========

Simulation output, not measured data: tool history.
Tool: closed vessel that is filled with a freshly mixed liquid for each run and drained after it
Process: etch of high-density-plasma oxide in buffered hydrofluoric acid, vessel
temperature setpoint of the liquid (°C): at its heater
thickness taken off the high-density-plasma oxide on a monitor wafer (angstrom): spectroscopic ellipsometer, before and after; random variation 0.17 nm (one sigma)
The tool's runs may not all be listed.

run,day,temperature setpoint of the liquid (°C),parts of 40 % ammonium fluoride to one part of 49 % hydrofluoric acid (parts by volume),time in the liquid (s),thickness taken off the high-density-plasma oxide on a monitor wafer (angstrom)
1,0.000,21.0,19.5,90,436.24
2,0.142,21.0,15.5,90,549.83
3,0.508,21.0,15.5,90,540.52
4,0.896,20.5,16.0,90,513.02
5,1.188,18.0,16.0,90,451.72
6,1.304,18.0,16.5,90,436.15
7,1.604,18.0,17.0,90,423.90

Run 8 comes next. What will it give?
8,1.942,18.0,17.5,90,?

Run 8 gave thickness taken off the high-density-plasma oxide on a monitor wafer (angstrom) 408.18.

========

--- ACTIVITY ---
Take the lines from the first line of the listing to the line containing "6,1.304,18.0,16.5,90,436.15". Please print them exactly, ends included, with nothing else.

--- RESULT ---
Simulation output, not measured data: tool history.
Tool: closed vessel that is filled with a freshly mixed liquid for each run and drained after it
Process: etch of high-density-plasma oxide in buffered hydrofluoric acid, vessel
temperature setpoint of the liquid (°C): at its heater
thickness taken off the high-density-plasma oxide on a monitor wafer (angstrom): spectroscopic ellipsometer, before and after; random variation 0.17 nm (one sigma)
The tool's runs may not all be listed.

run,day,temperature setpoint of the liquid (°C),parts of 40 % ammonium fluoride to one part of 49 % hydrofluoric acid (parts by volume),time in the liquid (s),thickness taken off the high-density-plasma oxide on a monitor wafer (angstrom)
1,0.000,21.0,19.5,90,436.24
2,0.142,21.0,15.5,90,549.83
3,0.508,21.0,15.5,90,540.52
4,0.896,20.5,16.0,90,513.02
5,1.188,18.0,16.0,90,451.72
6,1.304,18.0,16.5,90,436.15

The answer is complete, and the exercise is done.